■ Action item: Once you reach the end of the data, transcribe all of it exactly.

■ Record extracts:
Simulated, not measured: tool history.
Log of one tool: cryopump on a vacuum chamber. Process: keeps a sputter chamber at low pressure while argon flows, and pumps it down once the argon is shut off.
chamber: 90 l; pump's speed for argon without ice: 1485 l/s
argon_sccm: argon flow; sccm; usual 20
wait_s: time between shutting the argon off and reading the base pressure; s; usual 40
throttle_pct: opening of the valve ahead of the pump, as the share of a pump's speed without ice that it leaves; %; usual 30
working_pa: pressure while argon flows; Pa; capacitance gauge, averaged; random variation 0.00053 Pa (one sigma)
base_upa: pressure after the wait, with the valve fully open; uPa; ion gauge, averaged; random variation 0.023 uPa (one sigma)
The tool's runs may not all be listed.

■ Task result:
Simulated, not measured: tool history.
Log of one tool: cryopump on a vacuum chamber. Process: keeps a sputter chamber at low pressure while argon flows, and pumps it down once the argon is shut off.
chamber: 90 l; pump's speed for argon without ice: 1485 l/s
argon_sccm: argon flow; sccm; usual 20
wait_s: time between shutting the argon off and reading the base pressure; s; usual 40
throttle_pct: opening of the valve ahead of the pump, as the share of a pump's speed without ice that it leaves; %; usual 30
working_pa: pressure while argon flows; Pa; capacitance gauge, averaged; random variation 0.00053 Pa (one sigma)
base_upa: pressure after the wait, with the valve fully open; uPa; ion gauge, averaged; random variation 0.023 uPa (one sigma)
The tool's runs may not all be listed.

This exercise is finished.